== Required action ==
Every record needs to be set down again without a single difference.

== Data section ==
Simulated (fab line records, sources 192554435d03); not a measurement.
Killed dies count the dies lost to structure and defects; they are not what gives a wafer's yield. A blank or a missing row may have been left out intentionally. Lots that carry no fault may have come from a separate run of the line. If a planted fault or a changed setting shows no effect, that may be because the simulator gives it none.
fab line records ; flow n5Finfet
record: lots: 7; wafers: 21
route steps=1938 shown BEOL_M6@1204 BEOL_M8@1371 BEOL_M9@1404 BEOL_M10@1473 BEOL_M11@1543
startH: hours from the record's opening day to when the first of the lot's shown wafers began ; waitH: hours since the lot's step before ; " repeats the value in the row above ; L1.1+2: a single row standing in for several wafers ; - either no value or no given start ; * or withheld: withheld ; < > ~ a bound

== Problem solution ==
Simulated (fab line records, sources 192554435d03); not a measurement.
Killed dies count the dies lost to structure and defects; they are not what gives a wafer's yield. A blank or a missing row may have been left out intentionally. Lots that carry no fault may have come from a separate run of the line. If a planted fault or a changed setting shows no effect, that may be because the simulator gives it none.
fab line records ; flow n5Finfet
record: lots: 7; wafers: 21
route steps=1938 shown BEOL_M6@1204 BEOL_M8@1371 BEOL_M9@1404 BEOL_M10@1473 BEOL_M11@1543
startH: hours from the record's opening day to when the first of the lot's shown wafers began ; waitH: hours since the lot's step before ; " repeats the value in the row above ; L1.1+2: a single row standing in for several wafers ; - either no value or no given start ; * or withheld: withheld ; < > ~ a bound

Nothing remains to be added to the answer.